_Assigned task_: Word for word, restate each of the records below.

━━━

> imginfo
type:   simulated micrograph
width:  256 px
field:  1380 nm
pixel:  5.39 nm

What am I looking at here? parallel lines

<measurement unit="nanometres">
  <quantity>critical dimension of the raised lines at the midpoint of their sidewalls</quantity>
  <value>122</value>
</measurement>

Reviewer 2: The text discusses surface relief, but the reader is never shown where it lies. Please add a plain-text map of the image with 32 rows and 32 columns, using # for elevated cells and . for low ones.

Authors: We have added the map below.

━━━

_Written solution_:
> imginfo
type:   simulated micrograph
width:  256 px
field:  1380 nm
pixel:  5.39 nm

What am I looking at here? parallel lines

<measurement unit="nanometres">
  <quantity>critical dimension of the raised lines at the midpoint of their sidewalls</quantity>
  <value>122</value>
</measurement>

Reviewer 2: The text discusses surface relief, but the reader is never shown where it lies. Please add a plain-text map of the image with 32 rows and 32 columns, using # for elevated cells and . for low ones.

Authors: We have added the map below.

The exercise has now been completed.